● Recorded data
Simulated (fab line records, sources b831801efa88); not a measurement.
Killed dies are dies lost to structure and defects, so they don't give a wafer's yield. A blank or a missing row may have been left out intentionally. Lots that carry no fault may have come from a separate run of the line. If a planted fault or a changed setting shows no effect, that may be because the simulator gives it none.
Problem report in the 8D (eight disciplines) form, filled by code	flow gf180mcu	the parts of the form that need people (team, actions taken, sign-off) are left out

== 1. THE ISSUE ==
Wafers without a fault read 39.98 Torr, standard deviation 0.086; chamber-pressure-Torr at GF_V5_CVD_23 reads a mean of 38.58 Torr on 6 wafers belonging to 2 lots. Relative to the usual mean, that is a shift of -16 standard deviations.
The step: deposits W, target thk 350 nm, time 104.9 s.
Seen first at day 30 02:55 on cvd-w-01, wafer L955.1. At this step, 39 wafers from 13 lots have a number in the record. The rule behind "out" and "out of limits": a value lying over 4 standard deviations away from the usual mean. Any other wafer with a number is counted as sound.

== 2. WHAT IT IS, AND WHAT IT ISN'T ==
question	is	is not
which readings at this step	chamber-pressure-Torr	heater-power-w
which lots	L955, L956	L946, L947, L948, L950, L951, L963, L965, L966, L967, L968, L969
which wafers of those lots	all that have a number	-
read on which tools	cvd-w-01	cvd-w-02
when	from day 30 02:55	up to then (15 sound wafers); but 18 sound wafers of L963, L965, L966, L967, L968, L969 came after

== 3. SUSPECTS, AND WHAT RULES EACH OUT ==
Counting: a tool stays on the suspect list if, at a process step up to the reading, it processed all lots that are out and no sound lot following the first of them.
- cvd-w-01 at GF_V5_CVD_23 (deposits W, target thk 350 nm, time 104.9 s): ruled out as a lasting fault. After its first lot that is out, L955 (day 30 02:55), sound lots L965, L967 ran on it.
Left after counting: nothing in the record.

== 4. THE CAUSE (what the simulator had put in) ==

● Assigned task
Please copy, word for word, every line from the first line of the records through the line containing "Killed dies are", with both of those lines included and nothing else.

● Your solution
Simulated (fab line records, sources b831801efa88); not a measurement.
Killed dies are dies lost to structure and defects, so they don't give a wafer's yield. A blank or a missing row may have been left out intentionally. Lots that carry no fault may have come from a separate run of the line. If a planted fault or a changed setting shows no effect, that may be because the simulator gives it none.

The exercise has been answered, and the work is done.